Would you quote the material below from its first line through the line containing "No cell of the", exactly and with both ends included?

[Opening Provided material section]

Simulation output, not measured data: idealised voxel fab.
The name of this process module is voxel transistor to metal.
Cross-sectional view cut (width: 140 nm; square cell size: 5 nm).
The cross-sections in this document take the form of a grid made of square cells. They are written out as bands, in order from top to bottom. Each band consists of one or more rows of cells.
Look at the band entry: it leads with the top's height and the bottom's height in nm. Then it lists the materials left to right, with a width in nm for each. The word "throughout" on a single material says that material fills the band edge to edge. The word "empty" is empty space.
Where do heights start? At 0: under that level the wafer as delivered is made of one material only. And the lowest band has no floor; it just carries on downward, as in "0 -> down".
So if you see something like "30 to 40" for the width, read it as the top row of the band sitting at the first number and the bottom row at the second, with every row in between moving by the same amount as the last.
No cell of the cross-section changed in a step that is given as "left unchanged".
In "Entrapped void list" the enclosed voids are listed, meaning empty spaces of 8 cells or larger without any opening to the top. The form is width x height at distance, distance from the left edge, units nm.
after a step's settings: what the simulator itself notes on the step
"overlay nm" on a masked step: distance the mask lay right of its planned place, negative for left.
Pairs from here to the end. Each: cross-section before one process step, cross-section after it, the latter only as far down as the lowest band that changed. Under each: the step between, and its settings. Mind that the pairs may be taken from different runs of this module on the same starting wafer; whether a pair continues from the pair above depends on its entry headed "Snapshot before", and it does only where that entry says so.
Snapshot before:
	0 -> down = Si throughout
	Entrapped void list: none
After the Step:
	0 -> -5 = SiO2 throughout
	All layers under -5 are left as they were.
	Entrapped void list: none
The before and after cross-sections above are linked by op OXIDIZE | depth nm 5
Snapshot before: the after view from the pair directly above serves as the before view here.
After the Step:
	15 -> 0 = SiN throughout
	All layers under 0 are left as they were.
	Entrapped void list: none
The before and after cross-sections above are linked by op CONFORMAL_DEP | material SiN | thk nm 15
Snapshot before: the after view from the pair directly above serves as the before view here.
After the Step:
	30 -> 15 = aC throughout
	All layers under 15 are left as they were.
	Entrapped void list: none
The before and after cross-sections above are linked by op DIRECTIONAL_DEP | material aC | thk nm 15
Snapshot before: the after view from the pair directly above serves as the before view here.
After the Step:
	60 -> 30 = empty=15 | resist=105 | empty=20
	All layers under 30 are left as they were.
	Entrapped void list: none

[Closing Provided material section]

Response box »
Simulation output, not measured data: idealised voxel fab.
The name of this process module is voxel transistor to metal.
Cross-sectional view cut (width: 140 nm; square cell size: 5 nm).
The cross-sections in this document take the form of a grid made of square cells. They are written out as bands, in order from top to bottom. Each band consists of one or more rows of cells.
Look at the band entry: it leads with the top's height and the bottom's height in nm. Then it lists the materials left to right, with a width in nm for each. The word "throughout" on a single material says that material fills the band edge to edge. The word "empty" is empty space.
Where do heights start? At 0: under that level the wafer as delivered is made of one material only. And the lowest band has no floor; it just carries on downward, as in "0 -> down".
So if you see something like "30 to 40" for the width, read it as the top row of the band sitting at the first number and the bottom row at the second, with every row in between moving by the same amount as the last.
No cell of the cross-section changed in a step that is given as "left unchanged".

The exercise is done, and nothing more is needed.